↓

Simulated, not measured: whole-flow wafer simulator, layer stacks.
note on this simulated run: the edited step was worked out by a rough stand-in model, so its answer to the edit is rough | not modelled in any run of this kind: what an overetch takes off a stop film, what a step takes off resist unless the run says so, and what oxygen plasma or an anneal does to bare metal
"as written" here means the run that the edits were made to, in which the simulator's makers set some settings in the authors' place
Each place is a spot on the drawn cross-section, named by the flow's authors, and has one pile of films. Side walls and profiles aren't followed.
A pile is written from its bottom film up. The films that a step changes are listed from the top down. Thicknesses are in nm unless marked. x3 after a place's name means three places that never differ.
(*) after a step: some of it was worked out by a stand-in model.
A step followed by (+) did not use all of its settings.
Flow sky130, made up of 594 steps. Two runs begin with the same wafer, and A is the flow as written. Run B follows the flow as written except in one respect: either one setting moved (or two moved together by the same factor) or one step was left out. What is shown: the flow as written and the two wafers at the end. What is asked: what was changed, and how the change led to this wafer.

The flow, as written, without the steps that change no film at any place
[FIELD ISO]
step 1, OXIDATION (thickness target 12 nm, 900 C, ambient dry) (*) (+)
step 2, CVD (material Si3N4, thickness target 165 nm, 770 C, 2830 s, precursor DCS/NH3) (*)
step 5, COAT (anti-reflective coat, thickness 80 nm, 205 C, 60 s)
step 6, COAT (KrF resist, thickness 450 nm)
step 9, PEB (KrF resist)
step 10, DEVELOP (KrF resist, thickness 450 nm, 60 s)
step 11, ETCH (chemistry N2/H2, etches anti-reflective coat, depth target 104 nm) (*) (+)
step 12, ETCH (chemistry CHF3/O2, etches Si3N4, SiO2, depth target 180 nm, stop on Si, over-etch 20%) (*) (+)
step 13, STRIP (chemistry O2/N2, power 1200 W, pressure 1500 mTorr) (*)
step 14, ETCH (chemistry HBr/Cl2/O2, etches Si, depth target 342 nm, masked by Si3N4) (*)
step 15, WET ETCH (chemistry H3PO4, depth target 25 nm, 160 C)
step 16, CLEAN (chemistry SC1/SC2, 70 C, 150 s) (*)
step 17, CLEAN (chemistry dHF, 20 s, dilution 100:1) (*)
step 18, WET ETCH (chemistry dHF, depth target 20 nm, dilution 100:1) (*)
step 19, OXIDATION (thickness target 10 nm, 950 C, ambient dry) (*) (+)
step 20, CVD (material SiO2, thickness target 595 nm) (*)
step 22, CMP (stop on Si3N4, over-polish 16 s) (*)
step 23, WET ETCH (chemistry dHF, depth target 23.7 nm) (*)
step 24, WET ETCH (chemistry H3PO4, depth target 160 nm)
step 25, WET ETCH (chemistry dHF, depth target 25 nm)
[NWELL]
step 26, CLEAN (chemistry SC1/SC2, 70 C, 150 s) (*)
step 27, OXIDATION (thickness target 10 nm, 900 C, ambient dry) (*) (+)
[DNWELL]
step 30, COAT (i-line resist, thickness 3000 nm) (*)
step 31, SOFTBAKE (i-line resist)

↑

_Task item_: Begin at the first line of the material and transcribe each line exactly. End with the line containing "The flow, as", and give nothing else.

_Reply_:
Simulated, not measured: whole-flow wafer simulator, layer stacks.
note on this simulated run: the edited step was worked out by a rough stand-in model, so its answer to the edit is rough | not modelled in any run of this kind: what an overetch takes off a stop film, what a step takes off resist unless the run says so, and what oxygen plasma or an anneal does to bare metal
"as written" here means the run that the edits were made to, in which the simulator's makers set some settings in the authors' place
Each place is a spot on the drawn cross-section, named by the flow's authors, and has one pile of films. Side walls and profiles aren't followed.
A pile is written from its bottom film up. The films that a step changes are listed from the top down. Thicknesses are in nm unless marked. x3 after a place's name means three places that never differ.
(*) after a step: some of it was worked out by a stand-in model.
A step followed by (+) did not use all of its settings.
Flow sky130, made up of 594 steps. Two runs begin with the same wafer, and A is the flow as written. Run B follows the flow as written except in one respect: either one setting moved (or two moved together by the same factor) or one step was left out. What is shown: the flow as written and the two wafers at the end. What is asked: what was changed, and how the change led to this wafer.

The flow, as written, without the steps that change no film at any place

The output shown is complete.